• Activity: Exactly as written, copy the lines of the data below from the first through the one containing "S3: speed of".

╭─ Excerpted data

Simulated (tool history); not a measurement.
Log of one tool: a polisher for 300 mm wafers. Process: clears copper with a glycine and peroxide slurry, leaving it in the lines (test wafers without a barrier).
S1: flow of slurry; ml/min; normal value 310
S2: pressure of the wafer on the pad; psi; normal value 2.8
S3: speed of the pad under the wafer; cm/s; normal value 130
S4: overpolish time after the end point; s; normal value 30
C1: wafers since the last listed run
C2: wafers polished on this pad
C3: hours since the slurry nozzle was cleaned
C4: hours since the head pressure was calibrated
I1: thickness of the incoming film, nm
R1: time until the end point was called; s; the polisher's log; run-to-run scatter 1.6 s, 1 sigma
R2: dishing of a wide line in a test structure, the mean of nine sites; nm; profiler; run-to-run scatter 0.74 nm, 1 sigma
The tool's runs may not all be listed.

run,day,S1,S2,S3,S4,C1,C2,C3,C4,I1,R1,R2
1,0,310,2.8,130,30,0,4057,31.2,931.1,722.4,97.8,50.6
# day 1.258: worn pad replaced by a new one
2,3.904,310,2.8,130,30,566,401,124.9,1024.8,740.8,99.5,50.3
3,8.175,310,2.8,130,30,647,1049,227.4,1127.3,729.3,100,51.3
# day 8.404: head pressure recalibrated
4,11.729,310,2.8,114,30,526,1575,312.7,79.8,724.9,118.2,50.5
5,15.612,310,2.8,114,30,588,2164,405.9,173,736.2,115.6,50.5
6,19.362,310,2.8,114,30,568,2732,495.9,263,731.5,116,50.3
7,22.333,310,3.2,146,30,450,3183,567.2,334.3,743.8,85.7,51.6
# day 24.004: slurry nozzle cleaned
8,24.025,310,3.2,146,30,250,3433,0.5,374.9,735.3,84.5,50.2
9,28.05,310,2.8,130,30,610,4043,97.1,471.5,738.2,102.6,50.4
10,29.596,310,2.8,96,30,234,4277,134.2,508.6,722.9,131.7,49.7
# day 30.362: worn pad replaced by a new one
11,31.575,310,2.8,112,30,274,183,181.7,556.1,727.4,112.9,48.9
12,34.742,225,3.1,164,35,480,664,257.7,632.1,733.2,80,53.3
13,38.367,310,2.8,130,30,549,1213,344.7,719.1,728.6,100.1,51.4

╰─

• Exercise response:
Simulated (tool history); not a measurement.
Log of one tool: a polisher for 300 mm wafers. Process: clears copper with a glycine and peroxide slurry, leaving it in the lines (test wafers without a barrier).
S1: flow of slurry; ml/min; normal value 310
S2: pressure of the wafer on the pad; psi; normal value 2.8
S3: speed of the pad under the wafer; cm/s; normal value 130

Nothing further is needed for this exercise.